•••••

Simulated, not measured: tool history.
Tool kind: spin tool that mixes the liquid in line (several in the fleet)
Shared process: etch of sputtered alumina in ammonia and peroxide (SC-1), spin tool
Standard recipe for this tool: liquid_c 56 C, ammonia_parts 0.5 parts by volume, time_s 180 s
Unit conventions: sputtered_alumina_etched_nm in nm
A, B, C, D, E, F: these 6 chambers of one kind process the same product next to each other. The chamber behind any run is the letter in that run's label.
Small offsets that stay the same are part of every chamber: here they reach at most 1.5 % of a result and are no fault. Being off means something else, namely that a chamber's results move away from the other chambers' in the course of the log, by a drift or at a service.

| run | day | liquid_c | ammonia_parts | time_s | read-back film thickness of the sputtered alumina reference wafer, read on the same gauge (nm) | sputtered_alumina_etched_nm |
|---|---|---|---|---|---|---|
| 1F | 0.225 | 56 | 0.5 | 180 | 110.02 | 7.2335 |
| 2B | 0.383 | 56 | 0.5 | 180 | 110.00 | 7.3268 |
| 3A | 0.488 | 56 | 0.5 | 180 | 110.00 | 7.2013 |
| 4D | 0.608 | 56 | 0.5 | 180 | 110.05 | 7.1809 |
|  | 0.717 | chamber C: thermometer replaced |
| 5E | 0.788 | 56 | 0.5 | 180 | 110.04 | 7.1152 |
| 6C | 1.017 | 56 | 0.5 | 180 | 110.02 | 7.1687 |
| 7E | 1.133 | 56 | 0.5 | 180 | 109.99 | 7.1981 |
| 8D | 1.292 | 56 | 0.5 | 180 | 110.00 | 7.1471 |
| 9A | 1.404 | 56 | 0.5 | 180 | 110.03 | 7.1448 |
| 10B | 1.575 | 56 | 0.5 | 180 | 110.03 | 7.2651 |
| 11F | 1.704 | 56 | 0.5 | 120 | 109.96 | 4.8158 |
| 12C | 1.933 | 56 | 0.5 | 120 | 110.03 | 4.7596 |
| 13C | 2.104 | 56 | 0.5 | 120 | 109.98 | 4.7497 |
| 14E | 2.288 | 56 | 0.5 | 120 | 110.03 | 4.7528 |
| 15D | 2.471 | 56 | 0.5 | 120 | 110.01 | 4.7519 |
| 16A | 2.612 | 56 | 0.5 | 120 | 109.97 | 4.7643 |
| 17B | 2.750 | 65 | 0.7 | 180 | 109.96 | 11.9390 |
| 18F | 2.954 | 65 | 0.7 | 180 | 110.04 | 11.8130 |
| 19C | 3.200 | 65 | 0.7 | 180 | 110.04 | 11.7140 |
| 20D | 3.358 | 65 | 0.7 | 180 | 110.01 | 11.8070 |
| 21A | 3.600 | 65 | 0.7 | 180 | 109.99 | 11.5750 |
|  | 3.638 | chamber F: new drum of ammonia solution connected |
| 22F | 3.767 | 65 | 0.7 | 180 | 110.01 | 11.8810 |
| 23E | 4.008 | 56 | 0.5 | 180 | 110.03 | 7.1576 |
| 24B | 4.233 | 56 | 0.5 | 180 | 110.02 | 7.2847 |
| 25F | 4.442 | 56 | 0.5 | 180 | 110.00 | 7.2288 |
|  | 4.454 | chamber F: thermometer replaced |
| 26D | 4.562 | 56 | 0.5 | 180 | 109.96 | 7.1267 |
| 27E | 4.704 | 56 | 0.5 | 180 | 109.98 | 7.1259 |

•••••

→ Work instruction
What is asked for is an exact copy of the lines above from the one containing "110.01 | 11.8810 |" through the one containing "109.96 | 7.1267 |", and only those.

→ Exercise output
| 22F | 3.767 | 65 | 0.7 | 180 | 110.01 | 11.8810 |
| 23E | 4.008 | 56 | 0.5 | 180 | 110.03 | 7.1576 |
| 24B | 4.233 | 56 | 0.5 | 180 | 110.02 | 7.2847 |
| 25F | 4.442 | 56 | 0.5 | 180 | 110.00 | 7.2288 |
|  | 4.454 | chamber F: thermometer replaced |
| 26D | 4.562 | 56 | 0.5 | 180 | 109.96 | 7.1267 |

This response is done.